(DATA begins)
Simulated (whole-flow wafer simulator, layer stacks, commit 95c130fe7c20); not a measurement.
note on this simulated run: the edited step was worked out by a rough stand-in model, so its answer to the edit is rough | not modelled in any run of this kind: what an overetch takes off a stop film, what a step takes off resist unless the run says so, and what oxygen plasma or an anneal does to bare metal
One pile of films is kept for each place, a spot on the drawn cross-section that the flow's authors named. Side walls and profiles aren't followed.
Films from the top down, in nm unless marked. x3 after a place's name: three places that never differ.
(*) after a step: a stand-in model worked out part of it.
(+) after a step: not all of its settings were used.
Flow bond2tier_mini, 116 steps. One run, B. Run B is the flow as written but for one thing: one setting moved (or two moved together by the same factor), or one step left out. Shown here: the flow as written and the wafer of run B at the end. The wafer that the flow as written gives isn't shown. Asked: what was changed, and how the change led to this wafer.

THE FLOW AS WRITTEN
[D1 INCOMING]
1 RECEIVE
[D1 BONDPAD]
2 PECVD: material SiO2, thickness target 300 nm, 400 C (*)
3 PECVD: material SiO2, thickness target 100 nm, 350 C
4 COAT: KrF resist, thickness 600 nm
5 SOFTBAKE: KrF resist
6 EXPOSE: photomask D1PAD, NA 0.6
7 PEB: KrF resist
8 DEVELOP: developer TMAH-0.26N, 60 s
(DATA ends)

WORK ORDER: Repeat the records exactly, leaving out none of them.

REPLY:
Simulated (whole-flow wafer simulator, layer stacks, commit 95c130fe7c20); not a measurement.
note on this simulated run: the edited step was worked out by a rough stand-in model, so its answer to the edit is rough | not modelled in any run of this kind: what an overetch takes off a stop film, what a step takes off resist unless the run says so, and what oxygen plasma or an anneal does to bare metal
One pile of films is kept for each place, a spot on the drawn cross-section that the flow's authors named. Side walls and profiles aren't followed.
Films from the top down, in nm unless marked. x3 after a place's name: three places that never differ.
(*) after a step: a stand-in model worked out part of it.
(+) after a step: not all of its settings were used.
Flow bond2tier_mini, 116 steps. One run, B. Run B is the flow as written but for one thing: one setting moved (or two moved together by the same factor), or one step left out. Shown here: the flow as written and the wafer of run B at the end. The wafer that the flow as written gives isn't shown. Asked: what was changed, and how the change led to this wafer.

THE FLOW AS WRITTEN
[D1 INCOMING]
1 RECEIVE
[D1 BONDPAD]
2 PECVD: material SiO2, thickness target 300 nm, 400 C (*)
3 PECVD: material SiO2, thickness target 100 nm, 350 C
4 COAT: KrF resist, thickness 600 nm
5 SOFTBAKE: KrF resist
6 EXPOSE: photomask D1PAD, NA 0.6
7 PEB: KrF resist
8 DEVELOP: developer TMAH-0.26N, 60 s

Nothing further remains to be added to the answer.